=======

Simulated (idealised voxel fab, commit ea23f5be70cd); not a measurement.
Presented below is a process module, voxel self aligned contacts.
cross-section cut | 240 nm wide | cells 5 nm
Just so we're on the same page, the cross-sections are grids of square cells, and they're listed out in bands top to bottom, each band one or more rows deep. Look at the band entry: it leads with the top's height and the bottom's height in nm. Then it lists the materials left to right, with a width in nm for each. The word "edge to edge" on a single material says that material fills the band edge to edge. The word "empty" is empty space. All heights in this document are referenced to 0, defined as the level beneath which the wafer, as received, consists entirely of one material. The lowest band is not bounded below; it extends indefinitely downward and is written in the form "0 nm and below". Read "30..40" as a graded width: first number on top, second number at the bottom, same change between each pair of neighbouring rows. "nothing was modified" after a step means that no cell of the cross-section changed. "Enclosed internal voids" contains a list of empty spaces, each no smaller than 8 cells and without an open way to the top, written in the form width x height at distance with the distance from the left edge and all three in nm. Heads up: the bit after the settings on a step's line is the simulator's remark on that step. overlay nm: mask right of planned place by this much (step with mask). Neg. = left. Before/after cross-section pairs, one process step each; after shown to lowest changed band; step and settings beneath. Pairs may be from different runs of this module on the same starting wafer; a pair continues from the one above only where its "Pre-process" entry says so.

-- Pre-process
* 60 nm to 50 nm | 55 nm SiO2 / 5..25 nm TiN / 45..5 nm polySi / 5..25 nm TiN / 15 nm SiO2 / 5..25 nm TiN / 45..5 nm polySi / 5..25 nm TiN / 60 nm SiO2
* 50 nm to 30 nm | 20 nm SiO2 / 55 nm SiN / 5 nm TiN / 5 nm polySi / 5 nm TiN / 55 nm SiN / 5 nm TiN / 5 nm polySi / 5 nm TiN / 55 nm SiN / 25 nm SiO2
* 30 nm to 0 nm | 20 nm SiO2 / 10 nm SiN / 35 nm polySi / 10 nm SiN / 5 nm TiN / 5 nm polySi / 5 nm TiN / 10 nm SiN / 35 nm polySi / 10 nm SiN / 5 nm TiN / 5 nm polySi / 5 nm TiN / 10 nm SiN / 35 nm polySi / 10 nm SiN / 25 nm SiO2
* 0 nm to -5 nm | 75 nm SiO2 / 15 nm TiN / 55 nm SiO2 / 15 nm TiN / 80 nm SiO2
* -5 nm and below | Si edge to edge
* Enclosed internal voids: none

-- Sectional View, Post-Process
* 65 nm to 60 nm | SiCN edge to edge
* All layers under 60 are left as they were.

=======

▶ [ACTION ITEM]: Please give back only the lines between the first line of the entries and the line with "cross-section cut | 240 nm wide | cells 5 nm", both ends included, word for word.

▶ [EXERCISE OUTPUT]:
Simulated (idealised voxel fab, commit ea23f5be70cd); not a measurement.
Presented below is a process module, voxel self aligned contacts.
cross-section cut | 240 nm wide | cells 5 nm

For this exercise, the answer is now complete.